### Activity
Copy the lines below verbatim. Begin with the first and end with the line containing "L876 | day 28".

#### Input data

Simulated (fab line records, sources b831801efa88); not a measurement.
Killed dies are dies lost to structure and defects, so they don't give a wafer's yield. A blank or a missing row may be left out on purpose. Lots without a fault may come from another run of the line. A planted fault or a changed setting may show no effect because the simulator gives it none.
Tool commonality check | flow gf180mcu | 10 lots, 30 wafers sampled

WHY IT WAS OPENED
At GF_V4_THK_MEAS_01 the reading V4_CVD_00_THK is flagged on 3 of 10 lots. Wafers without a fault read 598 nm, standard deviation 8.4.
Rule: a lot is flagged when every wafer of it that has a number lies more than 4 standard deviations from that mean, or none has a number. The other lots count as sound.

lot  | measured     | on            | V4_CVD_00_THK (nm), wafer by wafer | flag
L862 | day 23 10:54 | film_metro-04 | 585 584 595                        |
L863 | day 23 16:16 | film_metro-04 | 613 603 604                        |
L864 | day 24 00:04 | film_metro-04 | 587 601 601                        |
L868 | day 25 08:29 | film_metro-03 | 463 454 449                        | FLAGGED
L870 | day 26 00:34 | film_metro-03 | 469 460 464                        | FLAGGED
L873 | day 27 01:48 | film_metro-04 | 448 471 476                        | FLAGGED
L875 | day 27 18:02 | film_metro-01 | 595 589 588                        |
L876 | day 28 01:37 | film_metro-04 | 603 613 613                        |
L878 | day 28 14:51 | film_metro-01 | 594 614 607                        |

########

### Written solution
Simulated (fab line records, sources b831801efa88); not a measurement.
Killed dies are dies lost to structure and defects, so they don't give a wafer's yield. A blank or a missing row may be left out on purpose. Lots without a fault may come from another run of the line. A planted fault or a changed setting may show no effect because the simulator gives it none.
Tool commonality check | flow gf180mcu | 10 lots, 30 wafers sampled

WHY IT WAS OPENED
At GF_V4_THK_MEAS_01 the reading V4_CVD_00_THK is flagged on 3 of 10 lots. Wafers without a fault read 598 nm, standard deviation 8.4.
Rule: a lot is flagged when every wafer of it that has a number lies more than 4 standard deviations from that mean, or none has a number. The other lots count as sound.

lot  | measured     | on            | V4_CVD_00_THK (nm), wafer by wafer | flag
L862 | day 23 10:54 | film_metro-04 | 585 584 595                        |
L863 | day 23 16:16 | film_metro-04 | 613 603 604                        |
L864 | day 24 00:04 | film_metro-04 | 587 601 601                        |
L868 | day 25 08:29 | film_metro-03 | 463 454 449                        | FLAGGED
L870 | day 26 00:34 | film_metro-03 | 469 460 464                        | FLAGGED
L873 | day 27 01:48 | film_metro-04 | 448 471 476                        | FLAGGED
L875 | day 27 18:02 | film_metro-01 | 595 589 588                        |
L876 | day 28 01:37 | film_metro-04 | 603 613 613                        |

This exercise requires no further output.